_Work instruction:_
Write out every entry word for word.

↓↓↓

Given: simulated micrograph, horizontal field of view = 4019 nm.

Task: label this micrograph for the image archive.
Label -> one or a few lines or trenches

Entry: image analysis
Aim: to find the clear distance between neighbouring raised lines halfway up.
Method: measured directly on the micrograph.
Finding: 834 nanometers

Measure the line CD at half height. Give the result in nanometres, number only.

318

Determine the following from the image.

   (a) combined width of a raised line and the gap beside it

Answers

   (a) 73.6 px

↑↑↑

_Worked solution:_
Given: simulated micrograph, horizontal field of view = 4019 nm.

Task: label this micrograph for the image archive.
Label -> one or a few lines or trenches

Entry: image analysis
Aim: to find the clear distance between neighbouring raised lines halfway up.
Method: measured directly on the micrograph.
Finding: 834 nanometers

Measure the line CD at half height. Give the result in nanometres, number only.

318

Determine the following from the image.

   (a) combined width of a raised line and the gap beside it

Answers

   (a) 73.6 px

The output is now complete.